▶ **ASSIGNMENT**
Find the line with "We lay out every" in the entries below, then reproduce it and every line after it down to and including the line with "of its cells.", exactly.

▶ **DATASET RECORDS**
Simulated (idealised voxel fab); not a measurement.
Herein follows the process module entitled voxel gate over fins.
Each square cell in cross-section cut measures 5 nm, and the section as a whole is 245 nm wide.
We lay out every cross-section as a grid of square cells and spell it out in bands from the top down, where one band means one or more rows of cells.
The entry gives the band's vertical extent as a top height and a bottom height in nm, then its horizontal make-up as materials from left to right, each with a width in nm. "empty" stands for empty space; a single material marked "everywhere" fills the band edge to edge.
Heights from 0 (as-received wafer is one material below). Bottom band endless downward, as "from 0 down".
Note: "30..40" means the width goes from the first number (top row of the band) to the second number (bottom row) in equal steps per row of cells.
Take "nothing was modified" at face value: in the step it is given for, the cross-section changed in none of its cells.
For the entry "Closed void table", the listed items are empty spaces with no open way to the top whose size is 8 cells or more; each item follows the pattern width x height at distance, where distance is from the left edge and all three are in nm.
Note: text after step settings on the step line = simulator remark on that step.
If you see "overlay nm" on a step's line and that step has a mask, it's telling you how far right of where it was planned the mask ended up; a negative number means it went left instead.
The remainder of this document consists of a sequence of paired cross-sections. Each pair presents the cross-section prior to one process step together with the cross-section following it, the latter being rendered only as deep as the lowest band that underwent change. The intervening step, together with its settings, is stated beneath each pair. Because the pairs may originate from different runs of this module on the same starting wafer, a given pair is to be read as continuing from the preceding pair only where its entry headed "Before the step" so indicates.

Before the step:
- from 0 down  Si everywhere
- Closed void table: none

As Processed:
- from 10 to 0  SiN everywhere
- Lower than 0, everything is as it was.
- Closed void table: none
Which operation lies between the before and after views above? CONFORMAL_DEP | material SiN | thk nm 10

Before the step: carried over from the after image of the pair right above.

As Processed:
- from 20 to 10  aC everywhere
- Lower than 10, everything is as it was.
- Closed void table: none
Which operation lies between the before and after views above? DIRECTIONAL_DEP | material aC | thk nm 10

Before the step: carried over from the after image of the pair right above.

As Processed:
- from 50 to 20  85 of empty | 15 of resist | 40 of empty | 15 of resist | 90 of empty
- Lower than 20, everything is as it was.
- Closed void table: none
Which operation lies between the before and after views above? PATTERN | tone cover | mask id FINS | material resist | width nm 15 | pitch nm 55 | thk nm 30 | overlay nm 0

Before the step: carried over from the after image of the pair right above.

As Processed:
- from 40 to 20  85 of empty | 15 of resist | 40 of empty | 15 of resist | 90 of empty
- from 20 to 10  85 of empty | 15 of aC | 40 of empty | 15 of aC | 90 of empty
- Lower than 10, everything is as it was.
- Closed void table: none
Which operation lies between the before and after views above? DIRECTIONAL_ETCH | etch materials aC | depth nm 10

▶ **ANSWER AREA**
We lay out every cross-section as a grid of square cells and spell it out in bands from the top down, where one band means one or more rows of cells.
The entry gives the band's vertical extent as a top height and a bottom height in nm, then its horizontal make-up as materials from left to right, each with a width in nm. "empty" stands for empty space; a single material marked "everywhere" fills the band edge to edge.
Heights from 0 (as-received wafer is one material below). Bottom band endless downward, as "from 0 down".
Note: "30..40" means the width goes from the first number (top row of the band) to the second number (bottom row) in equal steps per row of cells.
Take "nothing was modified" at face value: in the step it is given for, the cross-section changed in none of its cells.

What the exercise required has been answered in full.